——

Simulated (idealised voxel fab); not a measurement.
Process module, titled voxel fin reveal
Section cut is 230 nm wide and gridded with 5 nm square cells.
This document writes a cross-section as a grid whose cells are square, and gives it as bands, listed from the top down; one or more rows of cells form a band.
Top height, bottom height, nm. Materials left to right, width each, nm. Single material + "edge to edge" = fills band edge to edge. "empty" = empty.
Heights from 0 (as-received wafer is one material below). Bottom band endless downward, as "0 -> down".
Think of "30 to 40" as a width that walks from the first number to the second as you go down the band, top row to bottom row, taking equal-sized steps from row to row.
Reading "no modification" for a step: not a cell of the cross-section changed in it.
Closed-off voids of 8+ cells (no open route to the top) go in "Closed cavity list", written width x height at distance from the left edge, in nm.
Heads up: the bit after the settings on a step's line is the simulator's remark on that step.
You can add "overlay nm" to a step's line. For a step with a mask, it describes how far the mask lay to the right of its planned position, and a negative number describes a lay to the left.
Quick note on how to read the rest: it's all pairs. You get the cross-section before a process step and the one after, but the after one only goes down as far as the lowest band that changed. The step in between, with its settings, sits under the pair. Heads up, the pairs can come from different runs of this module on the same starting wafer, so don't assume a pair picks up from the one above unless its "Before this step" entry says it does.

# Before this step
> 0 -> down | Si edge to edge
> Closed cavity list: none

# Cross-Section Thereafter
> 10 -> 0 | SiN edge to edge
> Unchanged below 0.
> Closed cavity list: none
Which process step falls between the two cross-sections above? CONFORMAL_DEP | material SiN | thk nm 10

——

Work request
All entries must come back exactly as they were written.

Problem solution
Simulated (idealised voxel fab); not a measurement.
Process module, titled voxel fin reveal
Section cut is 230 nm wide and gridded with 5 nm square cells.
This document writes a cross-section as a grid whose cells are square, and gives it as bands, listed from the top down; one or more rows of cells form a band.
Top height, bottom height, nm. Materials left to right, width each, nm. Single material + "edge to edge" = fills band edge to edge. "empty" = empty.
Heights from 0 (as-received wafer is one material below). Bottom band endless downward, as "0 -> down".
Think of "30 to 40" as a width that walks from the first number to the second as you go down the band, top row to bottom row, taking equal-sized steps from row to row.
Reading "no modification" for a step: not a cell of the cross-section changed in it.
Closed-off voids of 8+ cells (no open route to the top) go in "Closed cavity list", written width x height at distance from the left edge, in nm.
Heads up: the bit after the settings on a step's line is the simulator's remark on that step.
You can add "overlay nm" to a step's line. For a step with a mask, it describes how far the mask lay to the right of its planned position, and a negative number describes a lay to the left.
Quick note on how to read the rest: it's all pairs. You get the cross-section before a process step and the one after, but the after one only goes down as far as the lowest band that changed. The step in between, with its settings, sits under the pair. Heads up, the pairs can come from different runs of this module on the same starting wafer, so don't assume a pair picks up from the one above unless its "Before this step" entry says it does.

# Before this step
> 0 -> down | Si edge to edge
> Closed cavity list: none

# Cross-Section Thereafter
> 10 -> 0 | SiN edge to edge
> Unchanged below 0.
> Closed cavity list: none
Which process step falls between the two cross-sections above? CONFORMAL_DEP | material SiN | thk nm 10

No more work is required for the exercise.